** Brief **
Without dropping or altering a single word, give the listing again.

⁂

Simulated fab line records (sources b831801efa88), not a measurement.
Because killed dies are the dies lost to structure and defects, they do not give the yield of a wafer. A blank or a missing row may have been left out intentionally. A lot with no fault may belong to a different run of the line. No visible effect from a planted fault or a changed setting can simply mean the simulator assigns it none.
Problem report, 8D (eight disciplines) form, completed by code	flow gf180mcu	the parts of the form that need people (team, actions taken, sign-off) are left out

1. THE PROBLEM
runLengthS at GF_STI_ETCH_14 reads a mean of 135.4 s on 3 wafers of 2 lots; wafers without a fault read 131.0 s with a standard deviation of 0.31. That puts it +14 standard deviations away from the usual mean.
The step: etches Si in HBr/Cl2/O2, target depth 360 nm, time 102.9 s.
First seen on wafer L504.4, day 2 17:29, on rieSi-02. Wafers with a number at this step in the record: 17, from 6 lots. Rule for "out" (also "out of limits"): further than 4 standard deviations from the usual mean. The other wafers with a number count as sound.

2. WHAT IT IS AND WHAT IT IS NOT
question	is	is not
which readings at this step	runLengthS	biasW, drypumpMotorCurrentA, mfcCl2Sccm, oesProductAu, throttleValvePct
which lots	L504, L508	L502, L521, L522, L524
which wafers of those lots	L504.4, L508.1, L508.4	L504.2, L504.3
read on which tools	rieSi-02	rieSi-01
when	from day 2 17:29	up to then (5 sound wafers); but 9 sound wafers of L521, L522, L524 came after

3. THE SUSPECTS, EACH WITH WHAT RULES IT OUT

⁂

** Written response **
Simulated fab line records (sources b831801efa88), not a measurement.
Because killed dies are the dies lost to structure and defects, they do not give the yield of a wafer. A blank or a missing row may have been left out intentionally. A lot with no fault may belong to a different run of the line. No visible effect from a planted fault or a changed setting can simply mean the simulator assigns it none.
Problem report, 8D (eight disciplines) form, completed by code	flow gf180mcu	the parts of the form that need people (team, actions taken, sign-off) are left out

1. THE PROBLEM
runLengthS at GF_STI_ETCH_14 reads a mean of 135.4 s on 3 wafers of 2 lots; wafers without a fault read 131.0 s with a standard deviation of 0.31. That puts it +14 standard deviations away from the usual mean.
The step: etches Si in HBr/Cl2/O2, target depth 360 nm, time 102.9 s.
First seen on wafer L504.4, day 2 17:29, on rieSi-02. Wafers with a number at this step in the record: 17, from 6 lots. Rule for "out" (also "out of limits"): further than 4 standard deviations from the usual mean. The other wafers with a number count as sound.

2. WHAT IT IS AND WHAT IT IS NOT
question	is	is not
which readings at this step	runLengthS	biasW, drypumpMotorCurrentA, mfcCl2Sccm, oesProductAu, throttleValvePct
which lots	L504, L508	L502, L521, L522, L524
which wafers of those lots	L504.4, L508.1, L508.4	L504.2, L504.3
read on which tools	rieSi-02	rieSi-01
when	from day 2 17:29	up to then (5 sound wafers); but 9 sound wafers of L521, L522, L524 came after

3. THE SUSPECTS, EACH WITH WHAT RULES IT OUT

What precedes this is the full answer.